[EXCERPTED DATA — start]

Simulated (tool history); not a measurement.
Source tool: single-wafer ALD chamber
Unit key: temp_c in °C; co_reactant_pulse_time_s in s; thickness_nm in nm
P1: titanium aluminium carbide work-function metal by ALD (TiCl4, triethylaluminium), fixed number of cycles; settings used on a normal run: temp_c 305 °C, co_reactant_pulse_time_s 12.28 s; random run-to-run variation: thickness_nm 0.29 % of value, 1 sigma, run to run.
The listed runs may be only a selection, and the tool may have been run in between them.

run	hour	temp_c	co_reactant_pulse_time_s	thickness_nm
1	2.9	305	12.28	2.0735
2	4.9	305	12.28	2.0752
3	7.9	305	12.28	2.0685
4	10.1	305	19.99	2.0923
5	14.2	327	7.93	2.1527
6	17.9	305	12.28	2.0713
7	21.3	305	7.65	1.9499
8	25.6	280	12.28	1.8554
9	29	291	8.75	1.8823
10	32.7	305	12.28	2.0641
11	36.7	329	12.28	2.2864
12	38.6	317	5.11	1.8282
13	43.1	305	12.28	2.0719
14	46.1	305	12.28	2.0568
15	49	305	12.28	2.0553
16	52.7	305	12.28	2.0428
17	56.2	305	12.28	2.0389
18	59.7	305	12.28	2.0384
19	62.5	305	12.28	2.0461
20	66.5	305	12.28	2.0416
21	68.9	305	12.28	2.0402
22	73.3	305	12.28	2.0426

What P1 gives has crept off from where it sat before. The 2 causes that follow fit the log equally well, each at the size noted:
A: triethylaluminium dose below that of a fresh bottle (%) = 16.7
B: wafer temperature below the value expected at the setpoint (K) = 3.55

[EXCERPTED DATA — finish]

Copy out only the lines above from the one with "Unit key: temp_c" to the one with "A: triethylaluminium dose", inclusive, exactly as they stand.

• _WORKED SOLUTION_
Unit key: temp_c in °C; co_reactant_pulse_time_s in s; thickness_nm in nm
P1: titanium aluminium carbide work-function metal by ALD (TiCl4, triethylaluminium), fixed number of cycles; settings used on a normal run: temp_c 305 °C, co_reactant_pulse_time_s 12.28 s; random run-to-run variation: thickness_nm 0.29 % of value, 1 sigma, run to run.
The listed runs may be only a selection, and the tool may have been run in between them.

run	hour	temp_c	co_reactant_pulse_time_s	thickness_nm
1	2.9	305	12.28	2.0735
2	4.9	305	12.28	2.0752
3	7.9	305	12.28	2.0685
4	10.1	305	19.99	2.0923
5	14.2	327	7.93	2.1527
6	17.9	305	12.28	2.0713
7	21.3	305	7.65	1.9499
8	25.6	280	12.28	1.8554
9	29	291	8.75	1.8823
10	32.7	305	12.28	2.0641
11	36.7	329	12.28	2.2864
12	38.6	317	5.11	1.8282
13	43.1	305	12.28	2.0719
14	46.1	305	12.28	2.0568
15	49	305	12.28	2.0553
16	52.7	305	12.28	2.0428
17	56.2	305	12.28	2.0389
18	59.7	305	12.28	2.0384
19	62.5	305	12.28	2.0461
20	66.5	305	12.28	2.0416
21	68.9	305	12.28	2.0402
22	73.3	305	12.28	2.0426

What P1 gives has crept off from where it sat before. The 2 causes that follow fit the log equally well, each at the size noted:
A: triethylaluminium dose below that of a fresh bottle (%) = 16.7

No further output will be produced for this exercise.